— ENTRIES PROVIDED —
BEGIN
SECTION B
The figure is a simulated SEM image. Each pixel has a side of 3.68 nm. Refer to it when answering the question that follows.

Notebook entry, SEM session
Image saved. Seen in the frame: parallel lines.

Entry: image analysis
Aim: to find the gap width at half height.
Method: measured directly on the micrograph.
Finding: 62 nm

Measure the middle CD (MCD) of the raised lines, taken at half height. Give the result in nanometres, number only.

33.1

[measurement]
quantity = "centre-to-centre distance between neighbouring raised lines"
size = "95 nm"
END

— TASK ITEM —
Could you please copy the lines of the listing above exactly, from its first line through the line bearing "Entry: image analysis", and nothing more?

— WRITTEN ANSWER —
SECTION B
The figure is a simulated SEM image. Each pixel has a side of 3.68 nm. Refer to it when answering the question that follows.

Notebook entry, SEM session
Image saved. Seen in the frame: parallel lines.

Entry: image analysis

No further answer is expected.